-- Given information --
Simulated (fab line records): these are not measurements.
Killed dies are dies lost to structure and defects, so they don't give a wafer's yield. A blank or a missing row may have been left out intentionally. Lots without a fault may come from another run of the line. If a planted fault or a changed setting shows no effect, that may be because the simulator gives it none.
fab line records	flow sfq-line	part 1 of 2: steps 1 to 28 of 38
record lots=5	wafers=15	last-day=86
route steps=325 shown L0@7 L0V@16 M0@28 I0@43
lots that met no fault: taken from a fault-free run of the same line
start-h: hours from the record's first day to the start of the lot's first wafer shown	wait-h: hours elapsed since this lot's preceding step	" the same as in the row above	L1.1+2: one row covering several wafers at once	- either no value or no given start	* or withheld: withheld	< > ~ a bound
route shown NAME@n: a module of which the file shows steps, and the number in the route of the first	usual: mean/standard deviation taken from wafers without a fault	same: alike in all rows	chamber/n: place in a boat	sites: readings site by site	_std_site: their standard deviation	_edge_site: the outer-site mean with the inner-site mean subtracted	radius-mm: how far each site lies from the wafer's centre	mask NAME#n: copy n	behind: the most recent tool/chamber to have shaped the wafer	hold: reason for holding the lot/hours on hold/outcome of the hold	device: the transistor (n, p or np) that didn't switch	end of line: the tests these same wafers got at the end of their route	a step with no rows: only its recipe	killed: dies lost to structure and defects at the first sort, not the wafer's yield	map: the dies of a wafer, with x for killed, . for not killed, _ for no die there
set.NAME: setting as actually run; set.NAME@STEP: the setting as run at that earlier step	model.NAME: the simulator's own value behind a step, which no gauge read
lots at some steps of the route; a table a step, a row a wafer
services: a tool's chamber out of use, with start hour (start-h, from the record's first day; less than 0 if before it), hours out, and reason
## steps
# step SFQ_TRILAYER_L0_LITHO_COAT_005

-- Work order --
Out of the listing above, reproduce exactly the lines from the one with "lots that met" up to and including the one with "start-h: hours from".

-- Task output --
lots that met no fault: taken from a fault-free run of the same line
start-h: hours from the record's first day to the start of the lot's first wafer shown	wait-h: hours elapsed since this lot's preceding step	" the same as in the row above	L1.1+2: one row covering several wafers at once	- either no value or no given start	* or withheld: withheld	< > ~ a bound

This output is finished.